- Opening Delimiter -

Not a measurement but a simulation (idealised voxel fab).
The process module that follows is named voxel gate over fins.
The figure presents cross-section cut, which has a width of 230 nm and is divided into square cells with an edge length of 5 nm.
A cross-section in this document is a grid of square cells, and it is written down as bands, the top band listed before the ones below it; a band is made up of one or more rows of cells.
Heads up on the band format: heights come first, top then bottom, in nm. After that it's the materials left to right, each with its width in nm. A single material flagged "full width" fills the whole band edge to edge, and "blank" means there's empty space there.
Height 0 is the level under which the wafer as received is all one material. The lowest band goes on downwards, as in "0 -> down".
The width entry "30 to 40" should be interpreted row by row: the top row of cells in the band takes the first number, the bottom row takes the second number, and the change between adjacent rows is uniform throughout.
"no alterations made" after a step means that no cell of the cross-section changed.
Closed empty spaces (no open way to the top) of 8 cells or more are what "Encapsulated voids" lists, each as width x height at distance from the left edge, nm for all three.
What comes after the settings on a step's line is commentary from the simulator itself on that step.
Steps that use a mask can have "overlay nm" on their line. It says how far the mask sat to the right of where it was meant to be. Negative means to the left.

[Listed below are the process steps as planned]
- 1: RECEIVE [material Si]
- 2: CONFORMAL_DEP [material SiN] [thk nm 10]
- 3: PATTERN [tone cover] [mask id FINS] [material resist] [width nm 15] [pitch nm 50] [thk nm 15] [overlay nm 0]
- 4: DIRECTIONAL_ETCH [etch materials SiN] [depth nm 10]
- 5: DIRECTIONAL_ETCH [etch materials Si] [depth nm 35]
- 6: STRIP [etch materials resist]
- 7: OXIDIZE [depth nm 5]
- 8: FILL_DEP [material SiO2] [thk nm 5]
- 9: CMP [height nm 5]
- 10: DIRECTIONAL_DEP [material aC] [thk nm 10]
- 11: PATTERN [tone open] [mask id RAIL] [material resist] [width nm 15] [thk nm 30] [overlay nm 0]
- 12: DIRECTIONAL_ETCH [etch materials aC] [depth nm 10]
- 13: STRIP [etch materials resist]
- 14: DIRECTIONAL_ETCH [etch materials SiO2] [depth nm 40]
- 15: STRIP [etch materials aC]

- Closing Delimiter -

Exercise – Nothing but the lines above from the one containing "- 9: CMP [height nm 5]" through the one containing "- 14: DIRECTIONAL_ETCH" should appear in the answer, each repeated exactly.

Answer area –
- 9: CMP [height nm 5]
- 10: DIRECTIONAL_DEP [material aC] [thk nm 10]
- 11: PATTERN [tone open] [mask id RAIL] [material resist] [width nm 15] [thk nm 30] [overlay nm 0]
- 12: DIRECTIONAL_ETCH [etch materials aC] [depth nm 10]
- 13: STRIP [etch materials resist]
- 14: DIRECTIONAL_ETCH [etch materials SiO2] [depth nm 40]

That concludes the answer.